» **DATA SHOWN**
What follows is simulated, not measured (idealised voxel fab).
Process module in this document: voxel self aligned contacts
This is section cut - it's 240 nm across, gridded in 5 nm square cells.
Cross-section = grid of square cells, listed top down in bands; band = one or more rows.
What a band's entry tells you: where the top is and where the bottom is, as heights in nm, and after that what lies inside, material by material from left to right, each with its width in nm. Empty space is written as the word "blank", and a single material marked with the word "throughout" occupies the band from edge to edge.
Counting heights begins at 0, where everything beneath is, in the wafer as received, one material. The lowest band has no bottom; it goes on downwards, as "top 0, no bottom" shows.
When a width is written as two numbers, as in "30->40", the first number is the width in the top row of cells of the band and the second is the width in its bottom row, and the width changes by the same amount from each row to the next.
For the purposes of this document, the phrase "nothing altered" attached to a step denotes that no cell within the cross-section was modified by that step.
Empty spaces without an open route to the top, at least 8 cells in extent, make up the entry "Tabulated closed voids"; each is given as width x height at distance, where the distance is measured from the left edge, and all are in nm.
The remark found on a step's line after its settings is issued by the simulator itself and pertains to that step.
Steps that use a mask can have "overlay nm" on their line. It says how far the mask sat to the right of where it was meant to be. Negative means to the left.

» **ACTION ITEM**
Transcribe the records above exactly, beginning at the line that contains "When a width" and ending with the line that contains "For the purposes", both included, and nothing else.

» **REPLY**
When a width is written as two numbers, as in "30->40", the first number is the width in the top row of cells of the band and the second is the width in its bottom row, and the width changes by the same amount from each row to the next.
For the purposes of this document, the phrase "nothing altered" attached to a step denotes that no cell within the cross-section was modified by that step.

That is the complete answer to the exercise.